◆ **Action item**: Print nothing but the lines below starting at the line that holds "STRIP | etch materials SiO2 |" and ending at the line that holds "from 5 to 0 = Al2O3 edge to edge", including both, each exactly as written.

※

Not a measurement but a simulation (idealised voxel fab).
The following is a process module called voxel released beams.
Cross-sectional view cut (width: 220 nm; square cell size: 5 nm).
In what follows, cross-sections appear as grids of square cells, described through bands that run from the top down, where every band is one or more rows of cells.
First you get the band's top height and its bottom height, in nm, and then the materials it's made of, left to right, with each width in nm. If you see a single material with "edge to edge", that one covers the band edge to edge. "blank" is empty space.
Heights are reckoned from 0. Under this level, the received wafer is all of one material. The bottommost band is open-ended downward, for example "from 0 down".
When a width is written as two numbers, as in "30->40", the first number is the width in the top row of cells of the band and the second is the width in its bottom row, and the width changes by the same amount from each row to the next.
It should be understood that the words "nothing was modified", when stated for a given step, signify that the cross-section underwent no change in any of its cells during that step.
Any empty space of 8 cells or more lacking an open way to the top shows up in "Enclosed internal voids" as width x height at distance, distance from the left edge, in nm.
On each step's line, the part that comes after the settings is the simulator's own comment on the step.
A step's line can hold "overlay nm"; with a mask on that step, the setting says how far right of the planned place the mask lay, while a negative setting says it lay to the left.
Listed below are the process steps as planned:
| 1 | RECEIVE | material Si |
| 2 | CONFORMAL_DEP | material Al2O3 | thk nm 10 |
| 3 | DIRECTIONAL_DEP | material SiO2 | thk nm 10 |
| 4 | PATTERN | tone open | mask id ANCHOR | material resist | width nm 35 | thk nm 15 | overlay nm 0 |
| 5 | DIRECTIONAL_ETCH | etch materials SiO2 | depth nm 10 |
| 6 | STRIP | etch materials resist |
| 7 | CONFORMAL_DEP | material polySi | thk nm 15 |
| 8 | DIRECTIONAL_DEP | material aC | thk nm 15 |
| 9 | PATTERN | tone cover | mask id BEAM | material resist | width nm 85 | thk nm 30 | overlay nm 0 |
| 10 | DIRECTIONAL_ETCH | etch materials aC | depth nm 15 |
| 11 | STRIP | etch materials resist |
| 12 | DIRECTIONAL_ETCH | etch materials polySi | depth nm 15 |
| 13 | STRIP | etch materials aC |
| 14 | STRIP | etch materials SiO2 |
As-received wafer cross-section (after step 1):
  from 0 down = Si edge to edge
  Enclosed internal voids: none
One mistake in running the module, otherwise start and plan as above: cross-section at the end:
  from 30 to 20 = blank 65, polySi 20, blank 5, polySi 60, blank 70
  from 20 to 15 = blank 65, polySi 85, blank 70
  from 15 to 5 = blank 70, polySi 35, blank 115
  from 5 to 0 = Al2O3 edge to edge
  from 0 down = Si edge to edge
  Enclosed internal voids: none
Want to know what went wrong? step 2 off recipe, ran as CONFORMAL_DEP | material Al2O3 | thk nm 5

※

◆ **Written solution**:
| 14 | STRIP | etch materials SiO2 |
As-received wafer cross-section (after step 1):
  from 0 down = Si edge to edge
  Enclosed internal voids: none
One mistake in running the module, otherwise start and plan as above: cross-section at the end:
  from 30 to 20 = blank 65, polySi 20, blank 5, polySi 60, blank 70
  from 20 to 15 = blank 65, polySi 85, blank 70
  from 15 to 5 = blank 70, polySi 35, blank 115
  from 5 to 0 = Al2O3 edge to edge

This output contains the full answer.